- **Activity**
All lines from the first line of the material up to and including the line with "Each place is" must be copied exactly, and no others.

- **Provided material**
○ ○ ○
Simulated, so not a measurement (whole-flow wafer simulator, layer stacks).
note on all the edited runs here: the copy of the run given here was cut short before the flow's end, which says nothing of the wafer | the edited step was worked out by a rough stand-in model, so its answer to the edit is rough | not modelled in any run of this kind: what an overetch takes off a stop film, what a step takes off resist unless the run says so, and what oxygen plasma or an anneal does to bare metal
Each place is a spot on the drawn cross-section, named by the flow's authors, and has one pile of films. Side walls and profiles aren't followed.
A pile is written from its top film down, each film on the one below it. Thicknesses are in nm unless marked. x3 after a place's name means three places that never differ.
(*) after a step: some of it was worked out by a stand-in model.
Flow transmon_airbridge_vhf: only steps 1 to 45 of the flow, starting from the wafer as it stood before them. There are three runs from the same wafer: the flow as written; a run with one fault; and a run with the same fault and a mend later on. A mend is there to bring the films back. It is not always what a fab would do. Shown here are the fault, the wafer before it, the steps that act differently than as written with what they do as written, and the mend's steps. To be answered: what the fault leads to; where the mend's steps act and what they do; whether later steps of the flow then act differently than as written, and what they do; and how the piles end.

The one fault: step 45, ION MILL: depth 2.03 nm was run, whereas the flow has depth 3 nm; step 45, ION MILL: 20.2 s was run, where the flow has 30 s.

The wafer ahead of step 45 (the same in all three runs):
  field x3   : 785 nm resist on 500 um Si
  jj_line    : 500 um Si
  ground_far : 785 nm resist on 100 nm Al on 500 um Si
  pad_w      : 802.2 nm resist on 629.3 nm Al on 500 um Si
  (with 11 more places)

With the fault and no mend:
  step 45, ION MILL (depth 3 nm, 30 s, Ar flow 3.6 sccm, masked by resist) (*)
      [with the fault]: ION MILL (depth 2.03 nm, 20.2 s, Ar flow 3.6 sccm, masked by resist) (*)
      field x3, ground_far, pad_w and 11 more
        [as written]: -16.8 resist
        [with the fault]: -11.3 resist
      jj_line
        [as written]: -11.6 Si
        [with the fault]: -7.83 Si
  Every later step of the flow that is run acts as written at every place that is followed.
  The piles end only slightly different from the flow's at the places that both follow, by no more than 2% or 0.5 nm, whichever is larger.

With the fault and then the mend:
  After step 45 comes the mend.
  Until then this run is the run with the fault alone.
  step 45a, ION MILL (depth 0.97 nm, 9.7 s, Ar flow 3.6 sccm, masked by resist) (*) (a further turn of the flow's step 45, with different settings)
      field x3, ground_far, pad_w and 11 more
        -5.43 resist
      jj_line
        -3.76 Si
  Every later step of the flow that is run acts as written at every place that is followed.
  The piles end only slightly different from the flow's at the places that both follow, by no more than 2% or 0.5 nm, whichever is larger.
○ ○ ○

- **Answer area**
Simulated, so not a measurement (whole-flow wafer simulator, layer stacks).
note on all the edited runs here: the copy of the run given here was cut short before the flow's end, which says nothing of the wafer | the edited step was worked out by a rough stand-in model, so its answer to the edit is rough | not modelled in any run of this kind: what an overetch takes off a stop film, what a step takes off resist unless the run says so, and what oxygen plasma or an anneal does to bare metal
Each place is a spot on the drawn cross-section, named by the flow's authors, and has one pile of films. Side walls and profiles aren't followed.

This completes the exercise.